◆ REQUIRED ACTION ◆
Lines from the top of the entries down to the line with "route steps=708 shown" must be set down exactly as they stand, with both ends retained.

##### THE DATA
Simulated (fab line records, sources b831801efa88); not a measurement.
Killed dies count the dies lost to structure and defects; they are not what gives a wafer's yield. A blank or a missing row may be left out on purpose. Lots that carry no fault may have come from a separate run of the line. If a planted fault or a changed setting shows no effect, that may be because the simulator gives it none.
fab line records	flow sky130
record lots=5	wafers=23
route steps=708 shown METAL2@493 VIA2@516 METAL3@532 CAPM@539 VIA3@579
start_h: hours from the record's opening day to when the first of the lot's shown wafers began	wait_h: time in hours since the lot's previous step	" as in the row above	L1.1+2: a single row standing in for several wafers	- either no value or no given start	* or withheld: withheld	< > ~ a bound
##########

◆ TASK RESPONSE ◆
Simulated (fab line records, sources b831801efa88); not a measurement.
Killed dies count the dies lost to structure and defects; they are not what gives a wafer's yield. A blank or a missing row may be left out on purpose. Lots that carry no fault may have come from a separate run of the line. If a planted fault or a changed setting shows no effect, that may be because the simulator gives it none.
fab line records	flow sky130
record lots=5	wafers=23
route steps=708 shown METAL2@493 VIA2@516 METAL3@532 CAPM@539 VIA3@579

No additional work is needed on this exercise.